## REQUIRED ACTION
Your job with the data below: print everything from the line that holds "fab line records ; flow n5_finfet" down to the line that holds "route shown NAME@n: NAME", ends included, exactly, and nothing else.

## EXTRACTED MATERIAL
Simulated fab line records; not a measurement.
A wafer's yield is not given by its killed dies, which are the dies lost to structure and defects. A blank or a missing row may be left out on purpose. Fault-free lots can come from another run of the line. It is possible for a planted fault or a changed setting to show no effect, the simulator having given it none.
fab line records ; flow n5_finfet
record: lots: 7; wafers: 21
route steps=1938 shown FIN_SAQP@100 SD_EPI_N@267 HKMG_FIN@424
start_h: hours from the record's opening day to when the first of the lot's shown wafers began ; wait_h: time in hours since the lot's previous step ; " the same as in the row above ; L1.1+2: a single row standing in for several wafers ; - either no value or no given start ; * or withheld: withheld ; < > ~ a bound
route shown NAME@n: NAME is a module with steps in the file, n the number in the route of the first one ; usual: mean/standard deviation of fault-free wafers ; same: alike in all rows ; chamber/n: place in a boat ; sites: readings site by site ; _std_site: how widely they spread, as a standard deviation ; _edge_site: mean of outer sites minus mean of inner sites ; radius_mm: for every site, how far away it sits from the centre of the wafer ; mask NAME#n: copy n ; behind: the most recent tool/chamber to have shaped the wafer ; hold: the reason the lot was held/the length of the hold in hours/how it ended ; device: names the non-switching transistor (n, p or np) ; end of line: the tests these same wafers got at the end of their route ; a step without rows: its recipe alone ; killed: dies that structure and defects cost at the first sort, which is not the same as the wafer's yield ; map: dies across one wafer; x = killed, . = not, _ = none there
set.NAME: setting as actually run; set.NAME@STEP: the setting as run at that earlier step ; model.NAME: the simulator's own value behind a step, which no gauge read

## EXERCISE ANSWER
fab line records ; flow n5_finfet
record: lots: 7; wafers: 21
route steps=1938 shown FIN_SAQP@100 SD_EPI_N@267 HKMG_FIN@424
start_h: hours from the record's opening day to when the first of the lot's shown wafers began ; wait_h: time in hours since the lot's previous step ; " the same as in the row above ; L1.1+2: a single row standing in for several wafers ; - either no value or no given start ; * or withheld: withheld ; < > ~ a bound
route shown NAME@n: NAME is a module with steps in the file, n the number in the route of the first one ; usual: mean/standard deviation of fault-free wafers ; same: alike in all rows ; chamber/n: place in a boat ; sites: readings site by site ; _std_site: how widely they spread, as a standard deviation ; _edge_site: mean of outer sites minus mean of inner sites ; radius_mm: for every site, how far away it sits from the centre of the wafer ; mask NAME#n: copy n ; behind: the most recent tool/chamber to have shaped the wafer ; hold: the reason the lot was held/the length of the hold in hours/how it ended ; device: names the non-switching transistor (n, p or np) ; end of line: the tests these same wafers got at the end of their route ; a step without rows: its recipe alone ; killed: dies that structure and defects cost at the first sort, which is not the same as the wafer's yield ; map: dies across one wafer; x = killed, . = not, _ = none there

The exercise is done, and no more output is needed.